_BRIEF_
So that nothing is lost, transcribe each line of the records exactly.

────────────────────────────────────────

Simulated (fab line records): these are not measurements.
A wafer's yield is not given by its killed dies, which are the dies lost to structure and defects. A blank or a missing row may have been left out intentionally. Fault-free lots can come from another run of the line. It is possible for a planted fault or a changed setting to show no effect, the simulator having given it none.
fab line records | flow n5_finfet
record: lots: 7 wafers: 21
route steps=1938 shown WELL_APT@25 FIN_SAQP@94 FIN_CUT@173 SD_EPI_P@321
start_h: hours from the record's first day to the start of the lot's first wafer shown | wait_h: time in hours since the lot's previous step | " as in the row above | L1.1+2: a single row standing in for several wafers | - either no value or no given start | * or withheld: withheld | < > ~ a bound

────────────────────────────────────────

_EXERCISE RESULT_
Simulated (fab line records): these are not measurements.
A wafer's yield is not given by its killed dies, which are the dies lost to structure and defects. A blank or a missing row may have been left out intentionally. Fault-free lots can come from another run of the line. It is possible for a planted fault or a changed setting to show no effect, the simulator having given it none.
fab line records | flow n5_finfet
record: lots: 7 wafers: 21
route steps=1938 shown WELL_APT@25 FIN_SAQP@94 FIN_CUT@173 SD_EPI_P@321
start_h: hours from the record's first day to the start of the lot's first wafer shown | wait_h: time in hours since the lot's previous step | " as in the row above | L1.1+2: a single row standing in for several wafers | - either no value or no given start | * or withheld: withheld | < > ~ a bound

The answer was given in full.